### Work instruction
The records should be restated exactly from their first line through the line with "(+) after a" in it.

START Material shown

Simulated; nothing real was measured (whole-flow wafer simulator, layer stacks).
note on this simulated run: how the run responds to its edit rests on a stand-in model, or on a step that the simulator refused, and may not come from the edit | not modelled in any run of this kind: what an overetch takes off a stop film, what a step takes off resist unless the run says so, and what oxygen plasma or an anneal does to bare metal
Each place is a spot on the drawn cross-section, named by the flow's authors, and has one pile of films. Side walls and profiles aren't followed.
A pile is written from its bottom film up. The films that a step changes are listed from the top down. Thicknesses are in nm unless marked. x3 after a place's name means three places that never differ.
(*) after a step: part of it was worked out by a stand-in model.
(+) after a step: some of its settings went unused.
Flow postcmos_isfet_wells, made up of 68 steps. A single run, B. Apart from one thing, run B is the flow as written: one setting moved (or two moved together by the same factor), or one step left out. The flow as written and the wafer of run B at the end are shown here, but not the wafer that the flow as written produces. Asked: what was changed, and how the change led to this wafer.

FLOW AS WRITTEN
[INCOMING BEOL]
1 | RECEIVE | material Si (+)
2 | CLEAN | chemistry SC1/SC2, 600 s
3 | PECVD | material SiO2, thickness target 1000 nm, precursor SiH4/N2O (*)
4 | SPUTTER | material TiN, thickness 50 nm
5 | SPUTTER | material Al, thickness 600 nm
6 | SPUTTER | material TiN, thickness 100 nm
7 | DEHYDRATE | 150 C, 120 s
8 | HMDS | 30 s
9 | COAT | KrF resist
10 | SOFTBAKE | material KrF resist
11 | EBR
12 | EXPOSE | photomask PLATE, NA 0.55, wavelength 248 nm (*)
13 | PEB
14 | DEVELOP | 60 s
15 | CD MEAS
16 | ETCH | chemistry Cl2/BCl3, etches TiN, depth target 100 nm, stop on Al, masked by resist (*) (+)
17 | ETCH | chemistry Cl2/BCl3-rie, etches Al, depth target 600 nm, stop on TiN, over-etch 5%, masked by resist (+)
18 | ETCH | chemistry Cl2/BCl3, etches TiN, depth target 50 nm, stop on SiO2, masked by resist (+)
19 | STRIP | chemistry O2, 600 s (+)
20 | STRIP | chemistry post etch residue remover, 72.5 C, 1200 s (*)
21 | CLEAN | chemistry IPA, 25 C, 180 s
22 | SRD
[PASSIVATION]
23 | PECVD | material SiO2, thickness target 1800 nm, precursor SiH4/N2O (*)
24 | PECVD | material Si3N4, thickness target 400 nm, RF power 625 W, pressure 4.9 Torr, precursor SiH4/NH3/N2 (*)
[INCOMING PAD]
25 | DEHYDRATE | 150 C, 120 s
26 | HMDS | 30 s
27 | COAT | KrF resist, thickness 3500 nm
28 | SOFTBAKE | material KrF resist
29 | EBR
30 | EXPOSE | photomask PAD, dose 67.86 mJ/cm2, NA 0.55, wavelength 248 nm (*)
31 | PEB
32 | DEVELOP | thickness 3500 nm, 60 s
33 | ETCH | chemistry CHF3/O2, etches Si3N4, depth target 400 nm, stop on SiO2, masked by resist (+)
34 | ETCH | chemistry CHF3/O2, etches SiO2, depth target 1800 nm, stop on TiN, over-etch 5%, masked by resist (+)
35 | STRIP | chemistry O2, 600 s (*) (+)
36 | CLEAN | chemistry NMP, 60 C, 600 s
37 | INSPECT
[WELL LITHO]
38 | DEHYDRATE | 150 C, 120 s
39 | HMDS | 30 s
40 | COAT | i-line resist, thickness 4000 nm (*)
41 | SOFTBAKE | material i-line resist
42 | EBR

END Material shown

### Exercise answer
Simulated; nothing real was measured (whole-flow wafer simulator, layer stacks).
note on this simulated run: how the run responds to its edit rests on a stand-in model, or on a step that the simulator refused, and may not come from the edit | not modelled in any run of this kind: what an overetch takes off a stop film, what a step takes off resist unless the run says so, and what oxygen plasma or an anneal does to bare metal
Each place is a spot on the drawn cross-section, named by the flow's authors, and has one pile of films. Side walls and profiles aren't followed.
A pile is written from its bottom film up. The films that a step changes are listed from the top down. Thicknesses are in nm unless marked. x3 after a place's name means three places that never differ.
(*) after a step: part of it was worked out by a stand-in model.
(+) after a step: some of its settings went unused.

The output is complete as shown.